◆ WORK TASK
Reproduce all entries precisely, down to the last character.

◆ EXCERPTED DATA
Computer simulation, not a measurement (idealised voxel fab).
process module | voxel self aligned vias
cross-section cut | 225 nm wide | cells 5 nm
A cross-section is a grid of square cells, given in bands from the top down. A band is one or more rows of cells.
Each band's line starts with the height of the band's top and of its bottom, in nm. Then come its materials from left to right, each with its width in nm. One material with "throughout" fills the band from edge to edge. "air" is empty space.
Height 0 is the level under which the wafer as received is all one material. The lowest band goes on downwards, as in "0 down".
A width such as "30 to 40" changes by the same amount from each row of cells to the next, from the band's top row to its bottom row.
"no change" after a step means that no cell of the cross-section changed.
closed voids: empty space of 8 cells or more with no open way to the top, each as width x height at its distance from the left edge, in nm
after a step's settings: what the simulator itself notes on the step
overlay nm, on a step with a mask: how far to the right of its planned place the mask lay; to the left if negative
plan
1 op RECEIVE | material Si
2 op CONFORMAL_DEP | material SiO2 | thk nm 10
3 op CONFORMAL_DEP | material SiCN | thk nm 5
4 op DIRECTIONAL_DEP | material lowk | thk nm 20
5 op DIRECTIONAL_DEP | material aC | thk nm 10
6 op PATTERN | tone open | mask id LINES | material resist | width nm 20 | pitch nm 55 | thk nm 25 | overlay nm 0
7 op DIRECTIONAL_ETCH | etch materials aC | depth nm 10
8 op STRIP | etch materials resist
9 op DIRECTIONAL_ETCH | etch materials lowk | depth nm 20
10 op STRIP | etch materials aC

◆ EXPECTED ANSWER
Computer simulation, not a measurement (idealised voxel fab).
process module | voxel self aligned vias
cross-section cut | 225 nm wide | cells 5 nm
A cross-section is a grid of square cells, given in bands from the top down. A band is one or more rows of cells.
Each band's line starts with the height of the band's top and of its bottom, in nm. Then come its materials from left to right, each with its width in nm. One material with "throughout" fills the band from edge to edge. "air" is empty space.
Height 0 is the level under which the wafer as received is all one material. The lowest band goes on downwards, as in "0 down".
A width such as "30 to 40" changes by the same amount from each row of cells to the next, from the band's top row to its bottom row.
"no change" after a step means that no cell of the cross-section changed.
closed voids: empty space of 8 cells or more with no open way to the top, each as width x height at its distance from the left edge, in nm
after a step's settings: what the simulator itself notes on the step
overlay nm, on a step with a mask: how far to the right of its planned place the mask lay; to the left if negative
plan
1 op RECEIVE | material Si
2 op CONFORMAL_DEP | material SiO2 | thk nm 10
3 op CONFORMAL_DEP | material SiCN | thk nm 5
4 op DIRECTIONAL_DEP | material lowk | thk nm 20
5 op DIRECTIONAL_DEP | material aC | thk nm 10
6 op PATTERN | tone open | mask id LINES | material resist | width nm 20 | pitch nm 55 | thk nm 25 | overlay nm 0
7 op DIRECTIONAL_ETCH | etch materials aC | depth nm 10
8 op STRIP | etch materials resist
9 op DIRECTIONAL_ETCH | etch materials lowk | depth nm 20
10 op STRIP | etch materials aC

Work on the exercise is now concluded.